╔══
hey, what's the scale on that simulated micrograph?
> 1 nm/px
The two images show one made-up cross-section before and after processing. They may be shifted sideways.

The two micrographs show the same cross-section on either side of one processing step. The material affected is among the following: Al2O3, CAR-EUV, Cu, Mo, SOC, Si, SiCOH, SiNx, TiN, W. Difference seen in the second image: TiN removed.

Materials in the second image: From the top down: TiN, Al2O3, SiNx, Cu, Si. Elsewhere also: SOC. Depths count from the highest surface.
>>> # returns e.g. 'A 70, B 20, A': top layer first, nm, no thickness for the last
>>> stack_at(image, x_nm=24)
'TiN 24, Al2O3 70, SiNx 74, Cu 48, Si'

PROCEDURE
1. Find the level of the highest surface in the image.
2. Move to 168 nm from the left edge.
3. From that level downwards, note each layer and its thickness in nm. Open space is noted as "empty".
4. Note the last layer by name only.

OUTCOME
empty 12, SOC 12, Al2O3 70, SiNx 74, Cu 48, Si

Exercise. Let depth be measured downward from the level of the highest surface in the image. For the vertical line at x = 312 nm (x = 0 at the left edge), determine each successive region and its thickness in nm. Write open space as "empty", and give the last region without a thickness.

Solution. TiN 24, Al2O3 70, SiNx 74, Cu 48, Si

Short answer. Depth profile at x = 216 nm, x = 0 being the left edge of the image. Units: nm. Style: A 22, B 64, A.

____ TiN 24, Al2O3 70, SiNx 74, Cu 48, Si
╚══

**Task item**
Taking the records from the top, repeat each line exactly until you have repeated the line that contains "The two images".

**Problem solution**
hey, what's the scale on that simulated micrograph?
> 1 nm/px
The two images show one made-up cross-section before and after processing. They may be shifted sideways.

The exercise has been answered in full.